• ASSIGNMENT:
Please output the entries below exactly as they are.

*** DATA SUPPLIED Section Begins ***

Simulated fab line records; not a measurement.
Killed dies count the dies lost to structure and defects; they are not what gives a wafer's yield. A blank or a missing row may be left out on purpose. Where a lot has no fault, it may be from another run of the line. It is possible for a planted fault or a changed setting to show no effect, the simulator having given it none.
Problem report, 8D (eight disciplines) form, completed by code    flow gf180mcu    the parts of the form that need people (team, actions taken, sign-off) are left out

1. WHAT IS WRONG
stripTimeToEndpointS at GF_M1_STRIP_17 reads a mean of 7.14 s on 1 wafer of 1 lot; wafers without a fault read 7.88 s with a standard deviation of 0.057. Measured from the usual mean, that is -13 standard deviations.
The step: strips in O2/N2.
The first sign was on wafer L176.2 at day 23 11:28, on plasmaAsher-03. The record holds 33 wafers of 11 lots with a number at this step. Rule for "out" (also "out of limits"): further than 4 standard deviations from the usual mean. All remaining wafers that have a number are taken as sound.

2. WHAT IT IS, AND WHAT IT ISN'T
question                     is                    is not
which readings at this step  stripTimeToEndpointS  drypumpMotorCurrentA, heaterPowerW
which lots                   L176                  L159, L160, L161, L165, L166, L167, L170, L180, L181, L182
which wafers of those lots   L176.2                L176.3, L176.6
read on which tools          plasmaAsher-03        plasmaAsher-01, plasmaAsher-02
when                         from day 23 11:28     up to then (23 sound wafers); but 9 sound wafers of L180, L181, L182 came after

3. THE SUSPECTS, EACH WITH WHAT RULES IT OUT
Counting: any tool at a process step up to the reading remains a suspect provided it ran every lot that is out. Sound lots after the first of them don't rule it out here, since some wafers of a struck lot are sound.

*** DATA SUPPLIED Section Ends ***

• RESPONSE AREA:
Simulated fab line records; not a measurement.
Killed dies count the dies lost to structure and defects; they are not what gives a wafer's yield. A blank or a missing row may be left out on purpose. Where a lot has no fault, it may be from another run of the line. It is possible for a planted fault or a changed setting to show no effect, the simulator having given it none.
Problem report, 8D (eight disciplines) form, completed by code    flow gf180mcu    the parts of the form that need people (team, actions taken, sign-off) are left out

1. WHAT IS WRONG
stripTimeToEndpointS at GF_M1_STRIP_17 reads a mean of 7.14 s on 1 wafer of 1 lot; wafers without a fault read 7.88 s with a standard deviation of 0.057. Measured from the usual mean, that is -13 standard deviations.
The step: strips in O2/N2.
The first sign was on wafer L176.2 at day 23 11:28, on plasmaAsher-03. The record holds 33 wafers of 11 lots with a number at this step. Rule for "out" (also "out of limits"): further than 4 standard deviations from the usual mean. All remaining wafers that have a number are taken as sound.

2. WHAT IT IS, AND WHAT IT ISN'T
question                     is                    is not
which readings at this step  stripTimeToEndpointS  drypumpMotorCurrentA, heaterPowerW
which lots                   L176                  L159, L160, L161, L165, L166, L167, L170, L180, L181, L182
which wafers of those lots   L176.2                L176.3, L176.6
read on which tools          plasmaAsher-03        plasmaAsher-01, plasmaAsher-02
when                         from day 23 11:28     up to then (23 sound wafers); but 9 sound wafers of L180, L181, L182 came after

3. THE SUSPECTS, EACH WITH WHAT RULES IT OUT
Counting: any tool at a process step up to the reading remains a suspect provided it ran every lot that is out. Sound lots after the first of them don't rule it out here, since some wafers of a struck lot are sound.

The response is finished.